Records supplied →
- - - - -
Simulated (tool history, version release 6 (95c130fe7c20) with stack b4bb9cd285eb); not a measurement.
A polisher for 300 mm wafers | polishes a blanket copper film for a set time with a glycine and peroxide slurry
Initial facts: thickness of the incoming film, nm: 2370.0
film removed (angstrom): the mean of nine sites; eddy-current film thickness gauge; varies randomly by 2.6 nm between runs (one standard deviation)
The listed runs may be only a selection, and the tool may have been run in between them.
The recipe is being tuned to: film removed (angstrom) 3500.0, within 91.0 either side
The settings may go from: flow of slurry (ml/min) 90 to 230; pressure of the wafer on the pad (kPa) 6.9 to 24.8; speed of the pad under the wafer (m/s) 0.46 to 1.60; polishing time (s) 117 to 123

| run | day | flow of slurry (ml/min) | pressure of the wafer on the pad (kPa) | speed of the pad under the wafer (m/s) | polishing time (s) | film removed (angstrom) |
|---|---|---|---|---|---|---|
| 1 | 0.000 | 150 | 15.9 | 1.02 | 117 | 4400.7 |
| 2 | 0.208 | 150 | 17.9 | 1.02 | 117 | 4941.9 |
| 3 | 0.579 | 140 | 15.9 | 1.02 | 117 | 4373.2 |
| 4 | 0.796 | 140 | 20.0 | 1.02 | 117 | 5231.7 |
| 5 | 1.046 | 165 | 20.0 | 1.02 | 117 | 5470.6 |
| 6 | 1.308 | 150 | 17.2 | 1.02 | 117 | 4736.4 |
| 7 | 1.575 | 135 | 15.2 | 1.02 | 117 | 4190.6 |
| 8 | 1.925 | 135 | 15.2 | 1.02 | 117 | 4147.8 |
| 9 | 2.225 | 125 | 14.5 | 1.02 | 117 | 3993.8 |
- - - - -

Assignment → Once you have read the records above, write them all out exactly.

Response →
Simulated (tool history, version release 6 (95c130fe7c20) with stack b4bb9cd285eb); not a measurement.
A polisher for 300 mm wafers | polishes a blanket copper film for a set time with a glycine and peroxide slurry
Initial facts: thickness of the incoming film, nm: 2370.0
film removed (angstrom): the mean of nine sites; eddy-current film thickness gauge; varies randomly by 2.6 nm between runs (one standard deviation)
The listed runs may be only a selection, and the tool may have been run in between them.
The recipe is being tuned to: film removed (angstrom) 3500.0, within 91.0 either side
The settings may go from: flow of slurry (ml/min) 90 to 230; pressure of the wafer on the pad (kPa) 6.9 to 24.8; speed of the pad under the wafer (m/s) 0.46 to 1.60; polishing time (s) 117 to 123

| run | day | flow of slurry (ml/min) | pressure of the wafer on the pad (kPa) | speed of the pad under the wafer (m/s) | polishing time (s) | film removed (angstrom) |
|---|---|---|---|---|---|---|
| 1 | 0.000 | 150 | 15.9 | 1.02 | 117 | 4400.7 |
| 2 | 0.208 | 150 | 17.9 | 1.02 | 117 | 4941.9 |
| 3 | 0.579 | 140 | 15.9 | 1.02 | 117 | 4373.2 |
| 4 | 0.796 | 140 | 20.0 | 1.02 | 117 | 5231.7 |
| 5 | 1.046 | 165 | 20.0 | 1.02 | 117 | 5470.6 |
| 6 | 1.308 | 150 | 17.2 | 1.02 | 117 | 4736.4 |
| 7 | 1.575 | 135 | 15.2 | 1.02 | 117 | 4190.6 |
| 8 | 1.925 | 135 | 15.2 | 1.02 | 117 | 4147.8 |
| 9 | 2.225 | 125 | 14.5 | 1.02 | 117 | 3993.8 |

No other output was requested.